TASK ITEM = Copy precisely the first line of the material below and every later line, stopping with the line that contains "The tool's runs may not all be listed.".

RECORDED INFORMATION =
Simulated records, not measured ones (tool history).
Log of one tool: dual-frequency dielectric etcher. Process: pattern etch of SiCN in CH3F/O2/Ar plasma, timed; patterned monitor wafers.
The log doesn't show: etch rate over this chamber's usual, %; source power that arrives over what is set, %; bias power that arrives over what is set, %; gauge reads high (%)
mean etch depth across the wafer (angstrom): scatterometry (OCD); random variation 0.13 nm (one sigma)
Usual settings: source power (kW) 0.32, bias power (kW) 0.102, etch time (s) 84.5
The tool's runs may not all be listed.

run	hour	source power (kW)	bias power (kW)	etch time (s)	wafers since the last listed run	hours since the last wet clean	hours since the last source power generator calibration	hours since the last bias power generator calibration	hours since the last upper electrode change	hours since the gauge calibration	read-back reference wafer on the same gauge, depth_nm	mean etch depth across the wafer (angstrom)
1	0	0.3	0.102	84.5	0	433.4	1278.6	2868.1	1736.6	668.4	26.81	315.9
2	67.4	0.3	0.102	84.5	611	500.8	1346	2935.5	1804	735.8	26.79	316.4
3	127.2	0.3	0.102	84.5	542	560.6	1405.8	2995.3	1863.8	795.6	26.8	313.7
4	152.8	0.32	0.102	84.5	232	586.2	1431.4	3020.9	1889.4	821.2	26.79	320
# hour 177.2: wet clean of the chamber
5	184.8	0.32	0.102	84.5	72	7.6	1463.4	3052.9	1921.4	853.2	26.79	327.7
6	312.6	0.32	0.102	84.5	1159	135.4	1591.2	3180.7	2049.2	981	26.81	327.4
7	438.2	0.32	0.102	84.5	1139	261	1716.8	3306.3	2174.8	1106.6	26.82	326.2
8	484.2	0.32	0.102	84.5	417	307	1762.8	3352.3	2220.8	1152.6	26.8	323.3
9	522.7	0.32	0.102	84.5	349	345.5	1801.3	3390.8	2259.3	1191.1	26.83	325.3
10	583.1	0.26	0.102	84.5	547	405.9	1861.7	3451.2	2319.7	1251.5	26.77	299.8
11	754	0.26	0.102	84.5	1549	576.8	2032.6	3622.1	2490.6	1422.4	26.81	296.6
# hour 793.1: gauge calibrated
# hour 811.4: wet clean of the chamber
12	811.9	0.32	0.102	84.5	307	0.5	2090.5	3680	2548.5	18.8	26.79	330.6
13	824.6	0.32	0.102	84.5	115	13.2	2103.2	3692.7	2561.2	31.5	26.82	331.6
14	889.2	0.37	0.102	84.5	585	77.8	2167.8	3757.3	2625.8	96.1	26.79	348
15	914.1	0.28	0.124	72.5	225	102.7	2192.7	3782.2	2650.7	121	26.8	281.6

ANSWER BOX =
Simulated records, not measured ones (tool history).
Log of one tool: dual-frequency dielectric etcher. Process: pattern etch of SiCN in CH3F/O2/Ar plasma, timed; patterned monitor wafers.
The log doesn't show: etch rate over this chamber's usual, %; source power that arrives over what is set, %; bias power that arrives over what is set, %; gauge reads high (%)
mean etch depth across the wafer (angstrom): scatterometry (OCD); random variation 0.13 nm (one sigma)
Usual settings: source power (kW) 0.32, bias power (kW) 0.102, etch time (s) 84.5
The tool's runs may not all be listed.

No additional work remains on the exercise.